## Work instruction
Take the material below and output exactly the run of lines from the one containing "The plan shows" down to the one containing "Encapsulated voids: none", with both included.

## Dataset excerpts
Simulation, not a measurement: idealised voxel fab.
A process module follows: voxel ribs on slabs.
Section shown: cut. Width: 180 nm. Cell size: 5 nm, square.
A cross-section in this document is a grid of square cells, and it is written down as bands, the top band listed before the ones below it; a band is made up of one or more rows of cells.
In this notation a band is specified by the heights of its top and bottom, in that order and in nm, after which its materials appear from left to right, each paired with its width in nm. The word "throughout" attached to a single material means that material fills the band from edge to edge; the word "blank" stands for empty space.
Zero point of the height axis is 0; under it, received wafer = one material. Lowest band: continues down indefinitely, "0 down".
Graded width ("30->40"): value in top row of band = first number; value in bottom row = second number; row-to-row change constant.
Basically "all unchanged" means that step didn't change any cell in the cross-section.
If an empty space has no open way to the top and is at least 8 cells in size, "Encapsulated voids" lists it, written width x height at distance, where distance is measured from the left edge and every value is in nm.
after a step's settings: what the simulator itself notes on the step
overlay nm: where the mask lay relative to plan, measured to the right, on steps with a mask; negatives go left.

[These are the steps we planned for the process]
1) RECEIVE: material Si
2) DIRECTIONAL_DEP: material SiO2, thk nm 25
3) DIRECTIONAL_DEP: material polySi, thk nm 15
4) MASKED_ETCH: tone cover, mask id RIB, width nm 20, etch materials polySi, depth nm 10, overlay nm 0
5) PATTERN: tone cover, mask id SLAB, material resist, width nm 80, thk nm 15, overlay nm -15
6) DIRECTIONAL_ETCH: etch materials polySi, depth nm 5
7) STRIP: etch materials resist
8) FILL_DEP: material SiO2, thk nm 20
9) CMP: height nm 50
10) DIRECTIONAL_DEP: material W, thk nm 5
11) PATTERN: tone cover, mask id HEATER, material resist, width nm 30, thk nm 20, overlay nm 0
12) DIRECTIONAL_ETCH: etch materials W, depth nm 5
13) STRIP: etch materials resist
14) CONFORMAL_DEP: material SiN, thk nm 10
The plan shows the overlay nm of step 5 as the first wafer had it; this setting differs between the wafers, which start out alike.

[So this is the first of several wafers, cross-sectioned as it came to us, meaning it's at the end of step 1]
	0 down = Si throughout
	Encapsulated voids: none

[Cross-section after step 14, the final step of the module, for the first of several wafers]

## Response area
The plan shows the overlay nm of step 5 as the first wafer had it; this setting differs between the wafers, which start out alike.

[So this is the first of several wafers, cross-sectioned as it came to us, meaning it's at the end of step 1]
	0 down = Si throughout
	Encapsulated voids: none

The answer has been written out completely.